» **SOURCE INFORMATION**:
--
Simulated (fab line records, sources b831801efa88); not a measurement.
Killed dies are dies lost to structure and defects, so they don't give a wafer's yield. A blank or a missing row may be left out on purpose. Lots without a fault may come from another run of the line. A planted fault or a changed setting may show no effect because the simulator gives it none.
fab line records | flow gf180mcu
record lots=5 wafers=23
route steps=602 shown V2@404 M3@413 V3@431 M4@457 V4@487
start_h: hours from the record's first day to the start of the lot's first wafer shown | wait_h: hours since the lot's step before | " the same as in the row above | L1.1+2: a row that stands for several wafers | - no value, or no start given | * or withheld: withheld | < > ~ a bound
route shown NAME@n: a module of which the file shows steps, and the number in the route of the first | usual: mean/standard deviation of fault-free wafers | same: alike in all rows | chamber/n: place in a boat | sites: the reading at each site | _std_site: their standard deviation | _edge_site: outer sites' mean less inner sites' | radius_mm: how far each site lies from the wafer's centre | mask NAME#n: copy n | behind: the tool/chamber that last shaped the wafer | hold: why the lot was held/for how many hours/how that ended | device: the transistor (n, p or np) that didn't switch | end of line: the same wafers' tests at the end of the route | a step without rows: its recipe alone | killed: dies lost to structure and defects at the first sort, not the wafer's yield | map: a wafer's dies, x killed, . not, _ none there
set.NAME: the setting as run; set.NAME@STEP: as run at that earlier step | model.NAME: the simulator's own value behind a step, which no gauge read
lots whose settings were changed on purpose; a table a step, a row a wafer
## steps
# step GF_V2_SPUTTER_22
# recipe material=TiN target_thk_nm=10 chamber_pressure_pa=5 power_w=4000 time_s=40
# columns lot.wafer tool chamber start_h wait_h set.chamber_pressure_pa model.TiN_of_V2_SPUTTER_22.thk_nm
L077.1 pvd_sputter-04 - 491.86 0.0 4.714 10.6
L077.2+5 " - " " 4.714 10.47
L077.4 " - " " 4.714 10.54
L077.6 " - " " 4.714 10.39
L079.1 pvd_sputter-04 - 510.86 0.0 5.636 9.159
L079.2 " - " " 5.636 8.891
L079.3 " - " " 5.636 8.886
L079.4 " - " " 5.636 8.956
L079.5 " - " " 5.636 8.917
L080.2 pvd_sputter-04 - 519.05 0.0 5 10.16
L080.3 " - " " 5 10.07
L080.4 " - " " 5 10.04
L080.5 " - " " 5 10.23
--

Quote, word for word, every line from the top of the entries through the line that holds "route steps=602 shown".

» **WRITTEN REPLY**:
Simulated (fab line records, sources b831801efa88); not a measurement.
Killed dies are dies lost to structure and defects, so they don't give a wafer's yield. A blank or a missing row may be left out on purpose. Lots without a fault may come from another run of the line. A planted fault or a changed setting may show no effect because the simulator gives it none.
fab line records | flow gf180mcu
record lots=5 wafers=23
route steps=602 shown V2@404 M3@413 V3@431 M4@457 V4@487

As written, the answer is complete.